**TASK ITEM**
Return exactly the lines of the records below, starting at the line that contains "step 3: MASKED_ETCH, tone" and ending at the line that contains "step 7: CMP, height nm 5", with both of those lines kept.

DATASET START

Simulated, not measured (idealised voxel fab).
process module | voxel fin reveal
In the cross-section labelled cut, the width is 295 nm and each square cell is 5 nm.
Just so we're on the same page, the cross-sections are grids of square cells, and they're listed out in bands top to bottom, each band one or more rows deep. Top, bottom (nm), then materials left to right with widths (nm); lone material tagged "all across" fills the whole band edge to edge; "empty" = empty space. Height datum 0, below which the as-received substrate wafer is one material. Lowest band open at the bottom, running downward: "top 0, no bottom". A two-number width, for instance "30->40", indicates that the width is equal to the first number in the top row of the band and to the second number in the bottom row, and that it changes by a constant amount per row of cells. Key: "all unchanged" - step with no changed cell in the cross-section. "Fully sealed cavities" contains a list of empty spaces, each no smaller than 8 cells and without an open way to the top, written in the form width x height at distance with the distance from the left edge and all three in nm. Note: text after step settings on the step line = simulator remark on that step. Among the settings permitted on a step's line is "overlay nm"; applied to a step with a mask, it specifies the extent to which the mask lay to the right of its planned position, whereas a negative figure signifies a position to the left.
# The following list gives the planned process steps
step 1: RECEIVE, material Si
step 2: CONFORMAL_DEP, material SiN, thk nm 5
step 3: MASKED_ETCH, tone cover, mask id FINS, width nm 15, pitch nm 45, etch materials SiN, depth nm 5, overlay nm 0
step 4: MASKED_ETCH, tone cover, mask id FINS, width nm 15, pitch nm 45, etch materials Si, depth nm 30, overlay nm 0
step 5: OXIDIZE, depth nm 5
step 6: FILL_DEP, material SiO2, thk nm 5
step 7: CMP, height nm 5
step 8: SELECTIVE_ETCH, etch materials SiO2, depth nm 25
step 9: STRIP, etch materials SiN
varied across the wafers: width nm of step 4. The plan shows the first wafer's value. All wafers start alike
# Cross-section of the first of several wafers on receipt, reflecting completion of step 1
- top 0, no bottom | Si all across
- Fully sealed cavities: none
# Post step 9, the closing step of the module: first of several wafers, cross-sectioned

DATASET END

**RESPONSE AREA**
step 3: MASKED_ETCH, tone cover, mask id FINS, width nm 15, pitch nm 45, etch materials SiN, depth nm 5, overlay nm 0
step 4: MASKED_ETCH, tone cover, mask id FINS, width nm 15, pitch nm 45, etch materials Si, depth nm 30, overlay nm 0
step 5: OXIDIZE, depth nm 5
step 6: FILL_DEP, material SiO2, thk nm 5
step 7: CMP, height nm 5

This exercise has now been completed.